[Supplied material — start]

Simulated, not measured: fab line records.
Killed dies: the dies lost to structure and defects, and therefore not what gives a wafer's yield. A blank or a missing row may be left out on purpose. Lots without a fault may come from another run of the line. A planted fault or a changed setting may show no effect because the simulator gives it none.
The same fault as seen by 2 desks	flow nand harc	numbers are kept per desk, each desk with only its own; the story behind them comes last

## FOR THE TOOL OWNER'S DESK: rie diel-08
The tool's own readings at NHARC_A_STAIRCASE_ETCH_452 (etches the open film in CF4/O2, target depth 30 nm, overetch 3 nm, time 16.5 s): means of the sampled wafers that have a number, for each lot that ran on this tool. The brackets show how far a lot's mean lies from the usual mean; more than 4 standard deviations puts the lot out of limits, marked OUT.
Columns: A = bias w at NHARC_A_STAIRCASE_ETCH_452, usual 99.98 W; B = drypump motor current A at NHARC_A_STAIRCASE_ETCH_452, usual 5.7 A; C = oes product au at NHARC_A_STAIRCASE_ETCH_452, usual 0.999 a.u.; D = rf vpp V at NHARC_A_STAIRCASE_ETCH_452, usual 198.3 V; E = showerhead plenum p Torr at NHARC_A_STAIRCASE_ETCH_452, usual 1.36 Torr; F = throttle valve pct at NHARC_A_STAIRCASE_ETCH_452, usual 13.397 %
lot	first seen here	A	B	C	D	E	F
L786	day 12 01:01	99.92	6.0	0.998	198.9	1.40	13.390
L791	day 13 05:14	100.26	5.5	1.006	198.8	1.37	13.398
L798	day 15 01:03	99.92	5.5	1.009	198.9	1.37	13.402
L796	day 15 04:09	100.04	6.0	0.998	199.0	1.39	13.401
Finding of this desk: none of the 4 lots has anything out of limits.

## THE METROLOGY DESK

[Supplied material — finish]

## Activity
Write out exactly the lines above between the line with "Killed dies: the" and the line with "The tool's own", inclusive, and nothing beyond them.

## Task result
Killed dies: the dies lost to structure and defects, and therefore not what gives a wafer's yield. A blank or a missing row may be left out on purpose. Lots without a fault may come from another run of the line. A planted fault or a changed setting may show no effect because the simulator gives it none.
The same fault as seen by 2 desks	flow nand harc	numbers are kept per desk, each desk with only its own; the story behind them comes last

## FOR THE TOOL OWNER'S DESK: rie diel-08
The tool's own readings at NHARC_A_STAIRCASE_ETCH_452 (etches the open film in CF4/O2, target depth 30 nm, overetch 3 nm, time 16.5 s): means of the sampled wafers that have a number, for each lot that ran on this tool. The brackets show how far a lot's mean lies from the usual mean; more than 4 standard deviations puts the lot out of limits, marked OUT.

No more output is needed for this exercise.